** Opening Raw data block **
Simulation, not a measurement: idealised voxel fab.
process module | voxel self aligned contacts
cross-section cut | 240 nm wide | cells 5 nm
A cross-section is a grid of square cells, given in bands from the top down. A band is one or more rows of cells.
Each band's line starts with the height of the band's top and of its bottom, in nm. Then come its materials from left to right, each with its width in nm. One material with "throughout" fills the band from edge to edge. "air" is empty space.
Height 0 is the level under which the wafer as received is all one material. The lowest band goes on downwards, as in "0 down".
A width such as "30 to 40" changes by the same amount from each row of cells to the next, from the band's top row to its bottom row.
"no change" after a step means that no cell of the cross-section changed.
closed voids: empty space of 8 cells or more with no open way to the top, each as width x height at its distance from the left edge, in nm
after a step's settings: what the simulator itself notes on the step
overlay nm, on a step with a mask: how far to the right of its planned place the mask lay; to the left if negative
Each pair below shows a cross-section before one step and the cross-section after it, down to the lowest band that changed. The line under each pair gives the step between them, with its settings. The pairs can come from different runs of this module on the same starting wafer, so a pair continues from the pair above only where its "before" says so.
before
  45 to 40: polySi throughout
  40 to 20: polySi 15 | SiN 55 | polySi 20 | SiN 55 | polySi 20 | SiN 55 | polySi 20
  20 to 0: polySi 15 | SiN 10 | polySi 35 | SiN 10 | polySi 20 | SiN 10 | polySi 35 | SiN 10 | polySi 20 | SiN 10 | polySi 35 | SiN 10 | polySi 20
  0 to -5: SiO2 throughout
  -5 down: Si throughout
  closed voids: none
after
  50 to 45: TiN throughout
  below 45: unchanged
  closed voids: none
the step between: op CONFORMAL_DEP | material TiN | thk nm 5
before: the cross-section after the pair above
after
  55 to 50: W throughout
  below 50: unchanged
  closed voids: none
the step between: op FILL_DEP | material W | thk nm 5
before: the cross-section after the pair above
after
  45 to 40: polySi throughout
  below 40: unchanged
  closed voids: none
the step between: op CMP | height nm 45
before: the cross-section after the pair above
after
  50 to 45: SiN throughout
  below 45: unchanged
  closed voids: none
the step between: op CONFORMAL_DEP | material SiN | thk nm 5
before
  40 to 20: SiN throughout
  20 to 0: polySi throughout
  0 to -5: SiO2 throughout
** Closing Raw data block **

(Work request) Exactly as they appear, please write out the lines from the opening of the listing above down to the line containing "A cross-section is", with both end lines included.

(Result)
Simulation, not a measurement: idealised voxel fab.
process module | voxel self aligned contacts
cross-section cut | 240 nm wide | cells 5 nm
A cross-section is a grid of square cells, given in bands from the top down. A band is one or more rows of cells.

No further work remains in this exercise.